TASK ITEM
The output is the lines below from the one with "30 op STRIP | etch materials resist" through the one with "32 op FILL_DEP | material Ru | thk nm 5", both included, printed exactly and with no other line.

• • • • • • •
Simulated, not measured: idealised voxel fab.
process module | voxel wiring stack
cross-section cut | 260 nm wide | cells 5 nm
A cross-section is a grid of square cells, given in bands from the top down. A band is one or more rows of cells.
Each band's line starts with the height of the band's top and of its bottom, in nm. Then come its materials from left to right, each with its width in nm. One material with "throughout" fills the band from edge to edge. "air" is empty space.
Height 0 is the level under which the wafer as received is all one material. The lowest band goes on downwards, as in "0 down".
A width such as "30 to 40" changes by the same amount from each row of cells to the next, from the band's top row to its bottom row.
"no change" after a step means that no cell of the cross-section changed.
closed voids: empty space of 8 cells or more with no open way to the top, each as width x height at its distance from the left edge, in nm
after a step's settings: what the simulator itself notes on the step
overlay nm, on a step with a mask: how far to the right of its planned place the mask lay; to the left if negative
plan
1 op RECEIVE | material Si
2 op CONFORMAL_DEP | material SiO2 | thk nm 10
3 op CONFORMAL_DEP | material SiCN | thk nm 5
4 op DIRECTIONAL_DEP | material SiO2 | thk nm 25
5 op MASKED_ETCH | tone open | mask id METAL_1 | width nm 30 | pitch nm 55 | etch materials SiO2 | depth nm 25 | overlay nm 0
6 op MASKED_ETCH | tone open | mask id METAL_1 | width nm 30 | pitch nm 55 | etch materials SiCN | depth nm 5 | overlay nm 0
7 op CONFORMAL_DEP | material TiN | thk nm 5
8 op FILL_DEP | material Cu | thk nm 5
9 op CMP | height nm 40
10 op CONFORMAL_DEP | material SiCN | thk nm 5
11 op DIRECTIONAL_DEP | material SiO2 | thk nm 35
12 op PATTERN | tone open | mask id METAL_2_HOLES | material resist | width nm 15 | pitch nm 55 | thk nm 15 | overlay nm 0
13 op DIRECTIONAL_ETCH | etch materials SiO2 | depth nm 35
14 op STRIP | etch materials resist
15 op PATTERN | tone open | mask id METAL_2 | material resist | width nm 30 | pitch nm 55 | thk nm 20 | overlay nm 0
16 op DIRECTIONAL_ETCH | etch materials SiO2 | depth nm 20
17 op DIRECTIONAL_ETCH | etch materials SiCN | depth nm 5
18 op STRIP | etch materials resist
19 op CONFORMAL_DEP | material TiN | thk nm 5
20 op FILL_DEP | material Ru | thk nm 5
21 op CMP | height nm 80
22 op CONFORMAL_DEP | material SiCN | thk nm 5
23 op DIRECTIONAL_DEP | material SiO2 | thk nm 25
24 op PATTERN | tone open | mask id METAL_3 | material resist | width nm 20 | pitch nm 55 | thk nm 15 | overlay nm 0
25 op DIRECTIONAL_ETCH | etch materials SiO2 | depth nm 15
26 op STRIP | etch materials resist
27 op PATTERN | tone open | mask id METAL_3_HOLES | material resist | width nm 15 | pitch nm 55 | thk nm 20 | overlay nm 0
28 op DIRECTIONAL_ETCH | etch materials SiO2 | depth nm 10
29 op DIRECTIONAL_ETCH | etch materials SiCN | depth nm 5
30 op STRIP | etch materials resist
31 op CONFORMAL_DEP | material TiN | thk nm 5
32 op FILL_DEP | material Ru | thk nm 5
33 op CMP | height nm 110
• • • • • • •

TASK OUTPUT
30 op STRIP | etch materials resist
31 op CONFORMAL_DEP | material TiN | thk nm 5
32 op FILL_DEP | material Ru | thk nm 5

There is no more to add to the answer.